Data for analysis:
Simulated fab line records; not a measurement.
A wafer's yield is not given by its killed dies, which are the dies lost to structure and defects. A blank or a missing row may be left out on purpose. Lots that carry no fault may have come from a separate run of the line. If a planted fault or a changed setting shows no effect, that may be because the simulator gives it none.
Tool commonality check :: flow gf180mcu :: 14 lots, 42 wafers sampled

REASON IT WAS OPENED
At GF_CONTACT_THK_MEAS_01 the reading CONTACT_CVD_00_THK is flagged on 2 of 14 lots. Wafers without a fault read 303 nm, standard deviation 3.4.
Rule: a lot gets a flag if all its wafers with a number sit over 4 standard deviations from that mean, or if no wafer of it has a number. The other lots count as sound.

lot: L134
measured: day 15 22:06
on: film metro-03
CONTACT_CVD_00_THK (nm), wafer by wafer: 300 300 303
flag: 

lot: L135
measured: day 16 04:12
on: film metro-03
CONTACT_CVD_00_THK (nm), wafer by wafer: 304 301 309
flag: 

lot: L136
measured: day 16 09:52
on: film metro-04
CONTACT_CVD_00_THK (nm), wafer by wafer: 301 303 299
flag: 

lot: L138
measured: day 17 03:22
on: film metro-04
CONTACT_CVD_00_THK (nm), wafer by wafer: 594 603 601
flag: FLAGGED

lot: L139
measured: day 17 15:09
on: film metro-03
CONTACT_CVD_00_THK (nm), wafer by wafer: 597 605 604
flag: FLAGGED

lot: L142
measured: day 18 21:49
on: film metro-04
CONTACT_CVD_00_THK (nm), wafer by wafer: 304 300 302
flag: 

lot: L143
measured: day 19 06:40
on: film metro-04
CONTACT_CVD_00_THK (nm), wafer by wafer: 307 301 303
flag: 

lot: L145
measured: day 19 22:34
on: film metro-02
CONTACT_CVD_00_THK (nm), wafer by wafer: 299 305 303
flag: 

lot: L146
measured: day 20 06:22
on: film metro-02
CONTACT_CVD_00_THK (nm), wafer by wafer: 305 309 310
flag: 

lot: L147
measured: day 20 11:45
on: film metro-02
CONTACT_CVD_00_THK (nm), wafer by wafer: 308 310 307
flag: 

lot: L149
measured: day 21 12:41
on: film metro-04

Task item: Once the line with "measured: day 17 15:09" is found in the records above, print exactly that line and every line after it through the line with "measured: day 21 12:41".

Exercise result:
measured: day 17 15:09
on: film metro-03
CONTACT_CVD_00_THK (nm), wafer by wafer: 597 605 604
flag: FLAGGED

lot: L142
measured: day 18 21:49
on: film metro-04
CONTACT_CVD_00_THK (nm), wafer by wafer: 304 300 302
flag: 

lot: L143
measured: day 19 06:40
on: film metro-04
CONTACT_CVD_00_THK (nm), wafer by wafer: 307 301 303
flag: 

lot: L145
measured: day 19 22:34
on: film metro-02
CONTACT_CVD_00_THK (nm), wafer by wafer: 299 305 303
flag: 

lot: L146
measured: day 20 06:22
on: film metro-02
CONTACT_CVD_00_THK (nm), wafer by wafer: 305 309 310
flag: 

lot: L147
measured: day 20 11:45
on: film metro-02
CONTACT_CVD_00_THK (nm), wafer by wafer: 308 310 307
flag: 

lot: L149
measured: day 21 12:41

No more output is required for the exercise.